Content starts

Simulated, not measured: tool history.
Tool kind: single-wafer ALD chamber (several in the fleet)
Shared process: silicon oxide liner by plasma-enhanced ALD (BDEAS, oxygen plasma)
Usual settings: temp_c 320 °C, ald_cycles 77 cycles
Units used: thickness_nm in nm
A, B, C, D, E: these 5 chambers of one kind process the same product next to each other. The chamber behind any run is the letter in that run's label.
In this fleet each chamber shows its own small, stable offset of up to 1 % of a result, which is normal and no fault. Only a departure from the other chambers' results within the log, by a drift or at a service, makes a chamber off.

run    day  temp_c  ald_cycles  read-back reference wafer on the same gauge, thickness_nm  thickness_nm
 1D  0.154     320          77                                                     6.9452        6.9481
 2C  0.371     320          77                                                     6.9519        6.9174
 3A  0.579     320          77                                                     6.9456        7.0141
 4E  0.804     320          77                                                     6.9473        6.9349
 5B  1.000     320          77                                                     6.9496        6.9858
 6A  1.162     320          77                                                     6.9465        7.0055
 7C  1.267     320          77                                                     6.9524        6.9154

Content ends

• EXERCISE:
Retype each line above with no alterations.

• RESPONSE:
Simulated, not measured: tool history.
Tool kind: single-wafer ALD chamber (several in the fleet)
Shared process: silicon oxide liner by plasma-enhanced ALD (BDEAS, oxygen plasma)
Usual settings: temp_c 320 °C, ald_cycles 77 cycles
Units used: thickness_nm in nm
A, B, C, D, E: these 5 chambers of one kind process the same product next to each other. The chamber behind any run is the letter in that run's label.
In this fleet each chamber shows its own small, stable offset of up to 1 % of a result, which is normal and no fault. Only a departure from the other chambers' results within the log, by a drift or at a service, makes a chamber off.

run    day  temp_c  ald_cycles  read-back reference wafer on the same gauge, thickness_nm  thickness_nm
 1D  0.154     320          77                                                     6.9452        6.9481
 2C  0.371     320          77                                                     6.9519        6.9174
 3A  0.579     320          77                                                     6.9456        7.0141
 4E  0.804     320          77                                                     6.9473        6.9349
 5B  1.000     320          77                                                     6.9496        6.9858
 6A  1.162     320          77                                                     6.9465        7.0055
 7C  1.267     320          77                                                     6.9524        6.9154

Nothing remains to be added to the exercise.